Copy exactly, please, the lines of the data from its start through the line containing "In the cross-section labelled".

▬▬▬

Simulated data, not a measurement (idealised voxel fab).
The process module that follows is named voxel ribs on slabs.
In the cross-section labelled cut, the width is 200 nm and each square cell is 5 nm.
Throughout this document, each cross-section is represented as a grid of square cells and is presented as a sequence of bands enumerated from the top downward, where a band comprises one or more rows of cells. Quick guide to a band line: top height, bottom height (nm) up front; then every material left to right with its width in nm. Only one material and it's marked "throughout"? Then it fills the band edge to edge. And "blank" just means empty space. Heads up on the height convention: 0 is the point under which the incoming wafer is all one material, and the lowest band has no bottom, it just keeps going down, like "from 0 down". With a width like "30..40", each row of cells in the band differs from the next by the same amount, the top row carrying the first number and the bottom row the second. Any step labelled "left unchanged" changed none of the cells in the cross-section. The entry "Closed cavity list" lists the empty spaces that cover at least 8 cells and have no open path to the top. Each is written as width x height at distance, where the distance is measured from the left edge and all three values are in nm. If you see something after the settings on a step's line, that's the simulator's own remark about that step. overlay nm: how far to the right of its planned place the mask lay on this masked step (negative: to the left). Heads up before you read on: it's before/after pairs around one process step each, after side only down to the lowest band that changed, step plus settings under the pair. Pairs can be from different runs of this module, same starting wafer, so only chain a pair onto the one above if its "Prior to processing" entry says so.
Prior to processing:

▬▬▬

[Exercise output]
Simulated data, not a measurement (idealised voxel fab).
The process module that follows is named voxel ribs on slabs.
In the cross-section labelled cut, the width is 200 nm and each square cell is 5 nm.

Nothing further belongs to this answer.